┄┄┄┄┄┄

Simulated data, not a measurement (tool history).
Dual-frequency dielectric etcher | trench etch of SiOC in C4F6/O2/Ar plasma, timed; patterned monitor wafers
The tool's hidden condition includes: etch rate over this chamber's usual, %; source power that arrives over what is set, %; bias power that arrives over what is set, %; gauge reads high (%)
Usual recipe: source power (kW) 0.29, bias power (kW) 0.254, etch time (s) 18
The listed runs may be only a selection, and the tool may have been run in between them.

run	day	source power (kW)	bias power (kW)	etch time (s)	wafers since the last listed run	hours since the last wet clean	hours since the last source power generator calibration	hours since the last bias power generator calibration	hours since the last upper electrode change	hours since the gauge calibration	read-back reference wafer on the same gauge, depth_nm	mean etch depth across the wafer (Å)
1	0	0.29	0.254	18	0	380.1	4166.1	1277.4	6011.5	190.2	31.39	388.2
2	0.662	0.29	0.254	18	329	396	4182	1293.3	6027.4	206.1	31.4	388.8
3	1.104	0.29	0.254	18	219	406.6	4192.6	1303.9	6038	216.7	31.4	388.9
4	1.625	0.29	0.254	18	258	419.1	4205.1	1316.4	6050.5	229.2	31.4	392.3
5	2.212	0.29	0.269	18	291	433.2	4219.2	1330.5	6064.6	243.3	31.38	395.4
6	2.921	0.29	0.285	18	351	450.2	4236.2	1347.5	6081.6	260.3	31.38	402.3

┄┄┄┄┄┄

Make an exact copy of the material above.

Simulated data, not a measurement (tool history).
Dual-frequency dielectric etcher | trench etch of SiOC in C4F6/O2/Ar plasma, timed; patterned monitor wafers
The tool's hidden condition includes: etch rate over this chamber's usual, %; source power that arrives over what is set, %; bias power that arrives over what is set, %; gauge reads high (%)
Usual recipe: source power (kW) 0.29, bias power (kW) 0.254, etch time (s) 18
The listed runs may be only a selection, and the tool may have been run in between them.

run	day	source power (kW)	bias power (kW)	etch time (s)	wafers since the last listed run	hours since the last wet clean	hours since the last source power generator calibration	hours since the last bias power generator calibration	hours since the last upper electrode change	hours since the gauge calibration	read-back reference wafer on the same gauge, depth_nm	mean etch depth across the wafer (Å)
1	0	0.29	0.254	18	0	380.1	4166.1	1277.4	6011.5	190.2	31.39	388.2
2	0.662	0.29	0.254	18	329	396	4182	1293.3	6027.4	206.1	31.4	388.8
3	1.104	0.29	0.254	18	219	406.6	4192.6	1303.9	6038	216.7	31.4	388.9
4	1.625	0.29	0.254	18	258	419.1	4205.1	1316.4	6050.5	229.2	31.4	392.3
5	2.212	0.29	0.269	18	291	433.2	4219.2	1330.5	6064.6	243.3	31.38	395.4
6	2.921	0.29	0.285	18	351	450.2	4236.2	1347.5	6081.6	260.3	31.38	402.3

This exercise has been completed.